> [Data extracts]
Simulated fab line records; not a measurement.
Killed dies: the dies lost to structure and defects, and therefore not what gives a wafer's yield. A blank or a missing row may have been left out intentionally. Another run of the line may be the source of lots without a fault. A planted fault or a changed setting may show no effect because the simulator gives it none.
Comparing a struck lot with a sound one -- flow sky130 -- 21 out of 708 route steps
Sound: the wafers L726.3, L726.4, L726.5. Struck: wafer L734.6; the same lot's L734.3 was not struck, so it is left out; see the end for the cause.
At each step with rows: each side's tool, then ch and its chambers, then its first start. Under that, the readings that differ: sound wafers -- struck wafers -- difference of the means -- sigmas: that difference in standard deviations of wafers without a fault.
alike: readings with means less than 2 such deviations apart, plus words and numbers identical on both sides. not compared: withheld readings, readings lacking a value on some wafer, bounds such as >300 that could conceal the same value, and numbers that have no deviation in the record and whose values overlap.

> [Activity]
Every entry above should be returned exactly as written.

> [Reply]
Simulated fab line records; not a measurement.
Killed dies: the dies lost to structure and defects, and therefore not what gives a wafer's yield. A blank or a missing row may have been left out intentionally. Another run of the line may be the source of lots without a fault. A planted fault or a changed setting may show no effect because the simulator gives it none.
Comparing a struck lot with a sound one -- flow sky130 -- 21 out of 708 route steps
Sound: the wafers L726.3, L726.4, L726.5. Struck: wafer L734.6; the same lot's L734.3 was not struck, so it is left out; see the end for the cause.
At each step with rows: each side's tool, then ch and its chambers, then its first start. Under that, the readings that differ: sound wafers -- struck wafers -- difference of the means -- sigmas: that difference in standard deviations of wafers without a fault.
alike: readings with means less than 2 such deviations apart, plus words and numbers identical on both sides. not compared: withheld readings, readings lacking a value on some wafer, bounds such as >300 that could conceal the same value, and numbers that have no deviation in the record and whose values overlap.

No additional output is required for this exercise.